## WORK TASK
Make an exact copy of every record that follows.

## DATA RECORDS
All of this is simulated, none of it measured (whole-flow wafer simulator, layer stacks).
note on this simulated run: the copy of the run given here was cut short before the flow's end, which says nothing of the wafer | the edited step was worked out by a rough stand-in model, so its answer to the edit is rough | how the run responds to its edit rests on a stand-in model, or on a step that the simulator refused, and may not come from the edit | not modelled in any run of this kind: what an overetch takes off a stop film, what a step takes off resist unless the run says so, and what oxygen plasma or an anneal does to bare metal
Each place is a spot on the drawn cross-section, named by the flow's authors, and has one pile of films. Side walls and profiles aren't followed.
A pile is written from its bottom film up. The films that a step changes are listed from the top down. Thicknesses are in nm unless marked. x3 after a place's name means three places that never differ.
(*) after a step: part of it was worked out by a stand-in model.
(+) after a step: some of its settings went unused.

## RESPONSE
All of this is simulated, none of it measured (whole-flow wafer simulator, layer stacks).
note on this simulated run: the copy of the run given here was cut short before the flow's end, which says nothing of the wafer | the edited step was worked out by a rough stand-in model, so its answer to the edit is rough | how the run responds to its edit rests on a stand-in model, or on a step that the simulator refused, and may not come from the edit | not modelled in any run of this kind: what an overetch takes off a stop film, what a step takes off resist unless the run says so, and what oxygen plasma or an anneal does to bare metal
Each place is a spot on the drawn cross-section, named by the flow's authors, and has one pile of films. Side walls and profiles aren't followed.
A pile is written from its bottom film up. The films that a step changes are listed from the top down. Thicknesses are in nm unless marked. x3 after a place's name means three places that never differ.
(*) after a step: part of it was worked out by a stand-in model.
(+) after a step: some of its settings went unused.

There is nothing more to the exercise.